Available data:
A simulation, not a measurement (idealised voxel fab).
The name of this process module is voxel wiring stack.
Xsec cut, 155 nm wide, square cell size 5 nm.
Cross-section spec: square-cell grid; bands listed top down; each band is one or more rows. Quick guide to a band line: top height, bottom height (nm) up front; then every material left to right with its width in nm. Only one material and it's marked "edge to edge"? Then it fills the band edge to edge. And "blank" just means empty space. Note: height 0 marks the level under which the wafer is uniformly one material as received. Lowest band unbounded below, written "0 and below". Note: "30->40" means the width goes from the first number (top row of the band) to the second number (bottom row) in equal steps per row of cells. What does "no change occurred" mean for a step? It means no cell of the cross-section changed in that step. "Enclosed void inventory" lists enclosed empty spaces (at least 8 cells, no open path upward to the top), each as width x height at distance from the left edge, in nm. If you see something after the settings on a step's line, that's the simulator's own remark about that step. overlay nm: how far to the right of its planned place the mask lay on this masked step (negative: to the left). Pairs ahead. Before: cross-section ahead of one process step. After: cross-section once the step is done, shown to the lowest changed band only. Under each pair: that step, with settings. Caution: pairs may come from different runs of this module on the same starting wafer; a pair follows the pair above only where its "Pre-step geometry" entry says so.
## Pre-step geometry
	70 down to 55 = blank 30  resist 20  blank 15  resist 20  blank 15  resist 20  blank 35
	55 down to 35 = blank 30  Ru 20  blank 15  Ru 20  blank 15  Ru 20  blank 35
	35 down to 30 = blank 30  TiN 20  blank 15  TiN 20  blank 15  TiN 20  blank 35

Assignment:
Repeat all of the data exactly.

Task answer:
A simulation, not a measurement (idealised voxel fab).
The name of this process module is voxel wiring stack.
Xsec cut, 155 nm wide, square cell size 5 nm.
Cross-section spec: square-cell grid; bands listed top down; each band is one or more rows. Quick guide to a band line: top height, bottom height (nm) up front; then every material left to right with its width in nm. Only one material and it's marked "edge to edge"? Then it fills the band edge to edge. And "blank" just means empty space. Note: height 0 marks the level under which the wafer is uniformly one material as received. Lowest band unbounded below, written "0 and below". Note: "30->40" means the width goes from the first number (top row of the band) to the second number (bottom row) in equal steps per row of cells. What does "no change occurred" mean for a step? It means no cell of the cross-section changed in that step. "Enclosed void inventory" lists enclosed empty spaces (at least 8 cells, no open path upward to the top), each as width x height at distance from the left edge, in nm. If you see something after the settings on a step's line, that's the simulator's own remark about that step. overlay nm: how far to the right of its planned place the mask lay on this masked step (negative: to the left). Pairs ahead. Before: cross-section ahead of one process step. After: cross-section once the step is done, shown to the lowest changed band only. Under each pair: that step, with settings. Caution: pairs may come from different runs of this module on the same starting wafer; a pair follows the pair above only where its "Pre-step geometry" entry says so.
## Pre-step geometry
	70 down to 55 = blank 30  resist 20  blank 15  resist 20  blank 15  resist 20  blank 35
	55 down to 35 = blank 30  Ru 20  blank 15  Ru 20  blank 15  Ru 20  blank 35
	35 down to 30 = blank 30  TiN 20  blank 15  TiN 20  blank 15  TiN 20  blank 35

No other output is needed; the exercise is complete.